§ Dataset records
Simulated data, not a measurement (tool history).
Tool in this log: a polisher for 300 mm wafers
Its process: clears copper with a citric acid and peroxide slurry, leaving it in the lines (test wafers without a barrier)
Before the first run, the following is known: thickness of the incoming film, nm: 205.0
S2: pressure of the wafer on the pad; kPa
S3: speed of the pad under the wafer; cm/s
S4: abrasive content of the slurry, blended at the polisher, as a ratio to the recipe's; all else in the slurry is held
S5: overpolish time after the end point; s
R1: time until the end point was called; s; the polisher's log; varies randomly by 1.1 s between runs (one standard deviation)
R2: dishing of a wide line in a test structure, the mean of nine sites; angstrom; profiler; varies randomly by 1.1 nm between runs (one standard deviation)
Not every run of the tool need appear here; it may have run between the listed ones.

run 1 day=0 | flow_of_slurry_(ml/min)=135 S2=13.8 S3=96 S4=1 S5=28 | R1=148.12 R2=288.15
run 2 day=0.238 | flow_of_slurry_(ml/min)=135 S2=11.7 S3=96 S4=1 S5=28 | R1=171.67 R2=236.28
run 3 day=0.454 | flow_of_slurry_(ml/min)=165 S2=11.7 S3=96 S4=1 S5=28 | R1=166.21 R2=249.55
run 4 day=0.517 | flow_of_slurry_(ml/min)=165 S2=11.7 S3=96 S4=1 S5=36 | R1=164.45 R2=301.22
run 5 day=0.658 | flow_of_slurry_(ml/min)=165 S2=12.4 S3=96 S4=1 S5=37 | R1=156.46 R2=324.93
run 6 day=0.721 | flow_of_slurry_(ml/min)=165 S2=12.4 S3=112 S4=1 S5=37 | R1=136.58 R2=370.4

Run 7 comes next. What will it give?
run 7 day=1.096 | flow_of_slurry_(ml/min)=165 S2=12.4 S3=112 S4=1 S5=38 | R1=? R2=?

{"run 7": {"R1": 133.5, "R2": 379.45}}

§ Action item
Reproduce exactly, and only, the part of the listing above that begins at the line with "S2: pressure of the wafer on the pad; kPa" and goes on through the line with "run 4 day=0.517".

§ Problem solution
S2: pressure of the wafer on the pad; kPa
S3: speed of the pad under the wafer; cm/s
S4: abrasive content of the slurry, blended at the polisher, as a ratio to the recipe's; all else in the slurry is held
S5: overpolish time after the end point; s
R1: time until the end point was called; s; the polisher's log; varies randomly by 1.1 s between runs (one standard deviation)
R2: dishing of a wide line in a test structure, the mean of nine sites; angstrom; profiler; varies randomly by 1.1 nm between runs (one standard deviation)
Not every run of the tool need appear here; it may have run between the listed ones.

run 1 day=0 | flow_of_slurry_(ml/min)=135 S2=13.8 S3=96 S4=1 S5=28 | R1=148.12 R2=288.15
run 2 day=0.238 | flow_of_slurry_(ml/min)=135 S2=11.7 S3=96 S4=1 S5=28 | R1=171.67 R2=236.28
run 3 day=0.454 | flow_of_slurry_(ml/min)=165 S2=11.7 S3=96 S4=1 S5=28 | R1=166.21 R2=249.55
run 4 day=0.517 | flow_of_slurry_(ml/min)=165 S2=11.7 S3=96 S4=1 S5=36 | R1=164.45 R2=301.22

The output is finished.